Work item:
The answer must be an exact copy of all the data below.

/---

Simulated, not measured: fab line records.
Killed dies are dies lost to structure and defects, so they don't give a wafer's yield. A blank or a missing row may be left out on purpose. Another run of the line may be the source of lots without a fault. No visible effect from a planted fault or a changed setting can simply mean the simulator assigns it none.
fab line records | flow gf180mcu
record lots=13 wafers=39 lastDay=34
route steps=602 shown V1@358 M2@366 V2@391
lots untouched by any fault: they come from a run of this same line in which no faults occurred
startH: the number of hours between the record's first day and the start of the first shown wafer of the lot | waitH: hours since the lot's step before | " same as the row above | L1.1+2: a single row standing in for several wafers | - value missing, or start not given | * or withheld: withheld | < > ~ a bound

\---

Problem solution:
Simulated, not measured: fab line records.
Killed dies are dies lost to structure and defects, so they don't give a wafer's yield. A blank or a missing row may be left out on purpose. Another run of the line may be the source of lots without a fault. No visible effect from a planted fault or a changed setting can simply mean the simulator assigns it none.
fab line records | flow gf180mcu
record lots=13 wafers=39 lastDay=34
route steps=602 shown V1@358 M2@366 V2@391
lots untouched by any fault: they come from a run of this same line in which no faults occurred
startH: the number of hours between the record's first day and the start of the first shown wafer of the lot | waitH: hours since the lot's step before | " same as the row above | L1.1+2: a single row standing in for several wafers | - value missing, or start not given | * or withheld: withheld | < > ~ a bound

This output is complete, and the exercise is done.